Records shown
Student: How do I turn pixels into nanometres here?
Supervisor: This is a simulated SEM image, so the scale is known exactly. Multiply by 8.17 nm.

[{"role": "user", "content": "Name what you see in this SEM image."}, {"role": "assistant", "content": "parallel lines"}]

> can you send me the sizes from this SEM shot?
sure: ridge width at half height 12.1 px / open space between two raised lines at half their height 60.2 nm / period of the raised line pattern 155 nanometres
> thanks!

Work instruction
Take the entries and print them exactly. Keep every line.

Reply
Student: How do I turn pixels into nanometres here?
Supervisor: This is a simulated SEM image, so the scale is known exactly. Multiply by 8.17 nm.

[{"role": "user", "content": "Name what you see in this SEM image."}, {"role": "assistant", "content": "parallel lines"}]

> can you send me the sizes from this SEM shot?
sure: ridge width at half height 12.1 px / open space between two raised lines at half their height 60.2 nm / period of the raised line pattern 155 nanometres
> thanks!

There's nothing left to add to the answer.